______

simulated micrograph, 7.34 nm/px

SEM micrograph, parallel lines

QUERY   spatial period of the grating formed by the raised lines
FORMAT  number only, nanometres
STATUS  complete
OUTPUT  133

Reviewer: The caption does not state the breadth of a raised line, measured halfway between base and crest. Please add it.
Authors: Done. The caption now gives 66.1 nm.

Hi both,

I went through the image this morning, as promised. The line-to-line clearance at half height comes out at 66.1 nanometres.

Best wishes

______

Work order: Each line above must be output exactly as it stands.

Task output:
simulated micrograph, 7.34 nm/px

SEM micrograph, parallel lines

QUERY   spatial period of the grating formed by the raised lines
FORMAT  number only, nanometres
STATUS  complete
OUTPUT  133

Reviewer: The caption does not state the breadth of a raised line, measured halfway between base and crest. Please add it.
Authors: Done. The caption now gives 66.1 nm.

Hi both,

I went through the image this morning, as promised. The line-to-line clearance at half height comes out at 66.1 nanometres.

Best wishes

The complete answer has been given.